EXCERPTED DATA Block Start
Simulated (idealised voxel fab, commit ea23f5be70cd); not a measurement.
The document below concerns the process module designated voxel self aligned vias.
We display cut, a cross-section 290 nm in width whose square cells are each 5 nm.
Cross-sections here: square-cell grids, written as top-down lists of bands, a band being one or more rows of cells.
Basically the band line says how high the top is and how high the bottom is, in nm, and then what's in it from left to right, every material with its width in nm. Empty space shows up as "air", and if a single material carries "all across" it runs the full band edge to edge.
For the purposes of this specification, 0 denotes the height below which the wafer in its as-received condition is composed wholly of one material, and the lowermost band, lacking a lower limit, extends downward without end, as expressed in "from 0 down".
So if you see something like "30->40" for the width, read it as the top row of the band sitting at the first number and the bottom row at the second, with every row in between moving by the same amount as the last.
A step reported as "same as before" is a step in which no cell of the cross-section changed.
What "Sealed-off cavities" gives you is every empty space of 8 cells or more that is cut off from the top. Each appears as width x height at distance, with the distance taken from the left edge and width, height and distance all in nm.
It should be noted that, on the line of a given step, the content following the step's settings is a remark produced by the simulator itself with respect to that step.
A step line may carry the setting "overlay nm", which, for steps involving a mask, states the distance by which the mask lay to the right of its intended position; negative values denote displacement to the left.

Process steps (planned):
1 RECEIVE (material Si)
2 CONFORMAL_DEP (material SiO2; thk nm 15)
EXCERPTED DATA Block End

• _ACTION ITEM_
Beginning with the opening line above, retype the records exactly through the line with "We display cut, a", both ends included.

• _REPLY_
Simulated (idealised voxel fab, commit ea23f5be70cd); not a measurement.
The document below concerns the process module designated voxel self aligned vias.
We display cut, a cross-section 290 nm in width whose square cells are each 5 nm.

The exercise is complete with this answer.